_Given records:_
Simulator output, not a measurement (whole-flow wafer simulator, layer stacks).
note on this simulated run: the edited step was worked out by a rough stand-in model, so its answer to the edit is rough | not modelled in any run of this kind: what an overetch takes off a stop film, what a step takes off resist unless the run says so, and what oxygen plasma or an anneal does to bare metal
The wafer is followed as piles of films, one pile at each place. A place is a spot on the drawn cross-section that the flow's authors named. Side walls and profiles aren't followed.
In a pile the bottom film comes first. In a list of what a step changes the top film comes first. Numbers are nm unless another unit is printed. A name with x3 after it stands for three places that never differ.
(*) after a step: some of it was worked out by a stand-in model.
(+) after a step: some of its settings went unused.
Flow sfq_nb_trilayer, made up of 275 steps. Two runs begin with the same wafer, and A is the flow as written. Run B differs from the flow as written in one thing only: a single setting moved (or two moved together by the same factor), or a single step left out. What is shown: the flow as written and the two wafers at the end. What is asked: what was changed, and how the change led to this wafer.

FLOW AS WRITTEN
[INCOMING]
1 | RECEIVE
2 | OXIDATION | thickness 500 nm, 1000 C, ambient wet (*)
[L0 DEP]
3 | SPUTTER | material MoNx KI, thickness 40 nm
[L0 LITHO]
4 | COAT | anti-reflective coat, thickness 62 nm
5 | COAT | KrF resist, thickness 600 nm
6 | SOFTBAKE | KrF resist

_Requirement:_
Send back every entry precisely as given.

_Exercise answer:_
Simulator output, not a measurement (whole-flow wafer simulator, layer stacks).
note on this simulated run: the edited step was worked out by a rough stand-in model, so its answer to the edit is rough | not modelled in any run of this kind: what an overetch takes off a stop film, what a step takes off resist unless the run says so, and what oxygen plasma or an anneal does to bare metal
The wafer is followed as piles of films, one pile at each place. A place is a spot on the drawn cross-section that the flow's authors named. Side walls and profiles aren't followed.
In a pile the bottom film comes first. In a list of what a step changes the top film comes first. Numbers are nm unless another unit is printed. A name with x3 after it stands for three places that never differ.
(*) after a step: some of it was worked out by a stand-in model.
(+) after a step: some of its settings went unused.
Flow sfq_nb_trilayer, made up of 275 steps. Two runs begin with the same wafer, and A is the flow as written. Run B differs from the flow as written in one thing only: a single setting moved (or two moved together by the same factor), or a single step left out. What is shown: the flow as written and the two wafers at the end. What is asked: what was changed, and how the change led to this wafer.

FLOW AS WRITTEN
[INCOMING]
1 | RECEIVE
2 | OXIDATION | thickness 500 nm, 1000 C, ambient wet (*)
[L0 DEP]
3 | SPUTTER | material MoNx KI, thickness 40 nm
[L0 LITHO]
4 | COAT | anti-reflective coat, thickness 62 nm
5 | COAT | KrF resist, thickness 600 nm
6 | SOFTBAKE | KrF resist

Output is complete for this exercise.